-------- Listed records

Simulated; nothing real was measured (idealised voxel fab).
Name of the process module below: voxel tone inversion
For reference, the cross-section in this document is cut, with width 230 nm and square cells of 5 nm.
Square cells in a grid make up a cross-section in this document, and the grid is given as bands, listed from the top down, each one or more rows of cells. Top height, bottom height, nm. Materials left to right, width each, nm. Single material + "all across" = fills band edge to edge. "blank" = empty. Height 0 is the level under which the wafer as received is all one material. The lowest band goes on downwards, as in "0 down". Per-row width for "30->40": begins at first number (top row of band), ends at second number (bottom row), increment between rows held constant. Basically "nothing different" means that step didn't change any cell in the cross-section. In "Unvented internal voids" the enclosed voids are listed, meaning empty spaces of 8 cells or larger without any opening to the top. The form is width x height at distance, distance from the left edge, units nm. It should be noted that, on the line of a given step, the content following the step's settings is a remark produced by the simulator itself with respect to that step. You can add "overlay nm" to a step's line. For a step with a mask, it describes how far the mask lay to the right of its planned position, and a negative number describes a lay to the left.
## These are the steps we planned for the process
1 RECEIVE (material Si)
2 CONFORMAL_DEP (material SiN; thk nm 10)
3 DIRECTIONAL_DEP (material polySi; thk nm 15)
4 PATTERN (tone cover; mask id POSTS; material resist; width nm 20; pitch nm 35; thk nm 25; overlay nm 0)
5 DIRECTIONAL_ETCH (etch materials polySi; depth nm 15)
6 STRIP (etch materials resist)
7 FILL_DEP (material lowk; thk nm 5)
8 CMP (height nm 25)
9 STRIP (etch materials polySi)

----------------

__Action item__.
Verbatim reproduction of the entries is required.

__Answer space__.
Simulated; nothing real was measured (idealised voxel fab).
Name of the process module below: voxel tone inversion
For reference, the cross-section in this document is cut, with width 230 nm and square cells of 5 nm.
Square cells in a grid make up a cross-section in this document, and the grid is given as bands, listed from the top down, each one or more rows of cells. Top height, bottom height, nm. Materials left to right, width each, nm. Single material + "all across" = fills band edge to edge. "blank" = empty. Height 0 is the level under which the wafer as received is all one material. The lowest band goes on downwards, as in "0 down". Per-row width for "30->40": begins at first number (top row of band), ends at second number (bottom row), increment between rows held constant. Basically "nothing different" means that step didn't change any cell in the cross-section. In "Unvented internal voids" the enclosed voids are listed, meaning empty spaces of 8 cells or larger without any opening to the top. The form is width x height at distance, distance from the left edge, units nm. It should be noted that, on the line of a given step, the content following the step's settings is a remark produced by the simulator itself with respect to that step. You can add "overlay nm" to a step's line. For a step with a mask, it describes how far the mask lay to the right of its planned position, and a negative number describes a lay to the left.
## These are the steps we planned for the process
1 RECEIVE (material Si)
2 CONFORMAL_DEP (material SiN; thk nm 10)
3 DIRECTIONAL_DEP (material polySi; thk nm 15)
4 PATTERN (tone cover; mask id POSTS; material resist; width nm 20; pitch nm 35; thk nm 25; overlay nm 0)
5 DIRECTIONAL_ETCH (etch materials polySi; depth nm 15)
6 STRIP (etch materials resist)
7 FILL_DEP (material lowk; thk nm 5)
8 CMP (height nm 25)
9 STRIP (etch materials polySi)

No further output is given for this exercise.